### Material shown
......
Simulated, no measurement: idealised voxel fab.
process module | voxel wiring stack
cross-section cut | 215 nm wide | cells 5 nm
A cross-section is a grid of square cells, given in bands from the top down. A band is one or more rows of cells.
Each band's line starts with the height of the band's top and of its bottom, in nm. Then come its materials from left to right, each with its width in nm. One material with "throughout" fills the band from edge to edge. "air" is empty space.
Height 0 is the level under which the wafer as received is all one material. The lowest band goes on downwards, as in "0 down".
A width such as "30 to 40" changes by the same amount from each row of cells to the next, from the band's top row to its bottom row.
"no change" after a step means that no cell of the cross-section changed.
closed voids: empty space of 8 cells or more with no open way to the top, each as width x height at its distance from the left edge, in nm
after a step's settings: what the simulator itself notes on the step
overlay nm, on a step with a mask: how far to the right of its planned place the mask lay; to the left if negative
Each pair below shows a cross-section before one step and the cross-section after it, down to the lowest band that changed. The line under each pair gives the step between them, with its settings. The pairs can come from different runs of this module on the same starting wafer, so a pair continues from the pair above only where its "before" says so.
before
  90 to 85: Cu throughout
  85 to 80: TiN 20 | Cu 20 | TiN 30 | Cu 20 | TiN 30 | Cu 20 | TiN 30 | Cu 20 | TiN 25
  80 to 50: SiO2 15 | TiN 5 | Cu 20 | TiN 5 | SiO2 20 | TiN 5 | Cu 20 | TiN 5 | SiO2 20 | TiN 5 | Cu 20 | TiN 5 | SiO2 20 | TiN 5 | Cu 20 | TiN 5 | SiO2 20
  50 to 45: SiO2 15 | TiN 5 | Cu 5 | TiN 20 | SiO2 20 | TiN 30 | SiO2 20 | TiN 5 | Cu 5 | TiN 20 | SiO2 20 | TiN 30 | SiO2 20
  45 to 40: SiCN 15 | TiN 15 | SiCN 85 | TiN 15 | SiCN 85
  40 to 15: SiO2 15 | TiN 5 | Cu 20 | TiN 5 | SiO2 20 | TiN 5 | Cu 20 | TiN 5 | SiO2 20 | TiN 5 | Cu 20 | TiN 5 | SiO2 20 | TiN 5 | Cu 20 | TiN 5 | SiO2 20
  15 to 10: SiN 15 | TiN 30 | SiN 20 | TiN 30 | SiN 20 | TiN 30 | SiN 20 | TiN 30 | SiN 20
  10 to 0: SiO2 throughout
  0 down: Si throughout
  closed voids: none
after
......

### Work task
Everything from the first line of the entries above through the line with "A cross-section is" is to be reproduced exactly, and nothing else.

### Written reply
Simulated, no measurement: idealised voxel fab.
process module | voxel wiring stack
cross-section cut | 215 nm wide | cells 5 nm
A cross-section is a grid of square cells, given in bands from the top down. A band is one or more rows of cells.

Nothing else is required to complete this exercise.